**Assignment**
Up to and including the line with "A cross-section is", copy the records below exactly from their first line.

Information supplied: Begin

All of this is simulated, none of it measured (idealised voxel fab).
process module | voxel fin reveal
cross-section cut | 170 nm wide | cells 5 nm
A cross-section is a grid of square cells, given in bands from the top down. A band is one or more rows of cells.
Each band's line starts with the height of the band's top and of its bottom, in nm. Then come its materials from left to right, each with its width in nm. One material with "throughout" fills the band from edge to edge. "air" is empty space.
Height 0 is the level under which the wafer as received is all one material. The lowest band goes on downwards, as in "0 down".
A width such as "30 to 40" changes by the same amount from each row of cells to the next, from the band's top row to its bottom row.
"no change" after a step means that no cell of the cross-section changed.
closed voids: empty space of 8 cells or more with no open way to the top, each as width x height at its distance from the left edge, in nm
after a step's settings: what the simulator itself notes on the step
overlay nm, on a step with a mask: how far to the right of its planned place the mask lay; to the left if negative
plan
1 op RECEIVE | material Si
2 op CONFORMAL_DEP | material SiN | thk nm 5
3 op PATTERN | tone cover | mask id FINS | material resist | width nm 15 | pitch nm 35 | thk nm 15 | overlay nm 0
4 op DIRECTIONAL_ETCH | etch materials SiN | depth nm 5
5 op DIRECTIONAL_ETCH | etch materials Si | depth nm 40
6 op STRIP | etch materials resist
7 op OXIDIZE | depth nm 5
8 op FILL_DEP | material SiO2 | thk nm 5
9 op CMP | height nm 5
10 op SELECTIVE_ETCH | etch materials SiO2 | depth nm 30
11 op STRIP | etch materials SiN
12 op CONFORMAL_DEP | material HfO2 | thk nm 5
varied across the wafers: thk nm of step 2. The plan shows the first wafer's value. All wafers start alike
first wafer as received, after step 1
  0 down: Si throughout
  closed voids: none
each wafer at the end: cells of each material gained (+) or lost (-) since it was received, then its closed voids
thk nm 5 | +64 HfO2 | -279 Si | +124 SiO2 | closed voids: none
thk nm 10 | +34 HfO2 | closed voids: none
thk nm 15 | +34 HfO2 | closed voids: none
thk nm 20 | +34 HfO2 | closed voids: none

Information supplied: End

**Written answer**
All of this is simulated, none of it measured (idealised voxel fab).
process module | voxel fin reveal
cross-section cut | 170 nm wide | cells 5 nm
A cross-section is a grid of square cells, given in bands from the top down. A band is one or more rows of cells.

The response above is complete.